- [Exercise] Restate the material below word for word, from its first line to its last.

- [Provided records]
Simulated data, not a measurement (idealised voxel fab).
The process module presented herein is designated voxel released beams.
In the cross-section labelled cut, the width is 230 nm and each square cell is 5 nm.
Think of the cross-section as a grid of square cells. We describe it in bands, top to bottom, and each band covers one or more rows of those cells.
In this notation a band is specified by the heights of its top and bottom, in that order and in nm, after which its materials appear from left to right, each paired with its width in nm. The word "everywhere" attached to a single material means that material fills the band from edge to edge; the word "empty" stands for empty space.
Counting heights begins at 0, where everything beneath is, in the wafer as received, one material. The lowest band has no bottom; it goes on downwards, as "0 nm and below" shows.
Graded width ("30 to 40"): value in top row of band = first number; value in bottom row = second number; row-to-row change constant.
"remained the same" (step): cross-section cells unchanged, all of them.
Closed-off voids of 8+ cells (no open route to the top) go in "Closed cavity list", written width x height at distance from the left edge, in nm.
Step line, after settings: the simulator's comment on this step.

- [Worked solution]
Simulated data, not a measurement (idealised voxel fab).
The process module presented herein is designated voxel released beams.
In the cross-section labelled cut, the width is 230 nm and each square cell is 5 nm.
Think of the cross-section as a grid of square cells. We describe it in bands, top to bottom, and each band covers one or more rows of those cells.
In this notation a band is specified by the heights of its top and bottom, in that order and in nm, after which its materials appear from left to right, each paired with its width in nm. The word "everywhere" attached to a single material means that material fills the band from edge to edge; the word "empty" stands for empty space.
Counting heights begins at 0, where everything beneath is, in the wafer as received, one material. The lowest band has no bottom; it goes on downwards, as "0 nm and below" shows.
Graded width ("30 to 40"): value in top row of band = first number; value in bottom row = second number; row-to-row change constant.
"remained the same" (step): cross-section cells unchanged, all of them.
Closed-off voids of 8+ cells (no open route to the top) go in "Closed cavity list", written width x height at distance from the left edge, in nm.
Step line, after settings: the simulator's comment on this step.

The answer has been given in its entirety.